• [Activity]
Extract the complete data exactly as given.

• [Data supplied]
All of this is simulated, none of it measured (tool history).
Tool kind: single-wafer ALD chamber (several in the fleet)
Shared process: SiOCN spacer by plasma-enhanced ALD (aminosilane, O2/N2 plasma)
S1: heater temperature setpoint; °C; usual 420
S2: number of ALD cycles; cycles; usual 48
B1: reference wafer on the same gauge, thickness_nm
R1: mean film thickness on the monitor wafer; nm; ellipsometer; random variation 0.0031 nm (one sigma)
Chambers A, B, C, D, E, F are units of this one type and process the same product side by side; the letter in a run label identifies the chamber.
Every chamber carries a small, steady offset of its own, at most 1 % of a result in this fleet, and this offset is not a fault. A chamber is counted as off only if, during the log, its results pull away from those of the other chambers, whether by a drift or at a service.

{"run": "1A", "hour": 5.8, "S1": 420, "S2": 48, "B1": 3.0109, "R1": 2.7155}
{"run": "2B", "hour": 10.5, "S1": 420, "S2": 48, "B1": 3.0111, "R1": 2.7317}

• [Problem solution]
All of this is simulated, none of it measured (tool history).
Tool kind: single-wafer ALD chamber (several in the fleet)
Shared process: SiOCN spacer by plasma-enhanced ALD (aminosilane, O2/N2 plasma)
S1: heater temperature setpoint; °C; usual 420
S2: number of ALD cycles; cycles; usual 48
B1: reference wafer on the same gauge, thickness_nm
R1: mean film thickness on the monitor wafer; nm; ellipsometer; random variation 0.0031 nm (one sigma)
Chambers A, B, C, D, E, F are units of this one type and process the same product side by side; the letter in a run label identifies the chamber.
Every chamber carries a small, steady offset of its own, at most 1 % of a result in this fleet, and this offset is not a fault. A chamber is counted as off only if, during the log, its results pull away from those of the other chambers, whether by a drift or at a service.

{"run": "1A", "hour": 5.8, "S1": 420, "S2": 48, "B1": 3.0109, "R1": 2.7155}
{"run": "2B", "hour": 10.5, "S1": 420, "S2": 48, "B1": 3.0111, "R1": 2.7317}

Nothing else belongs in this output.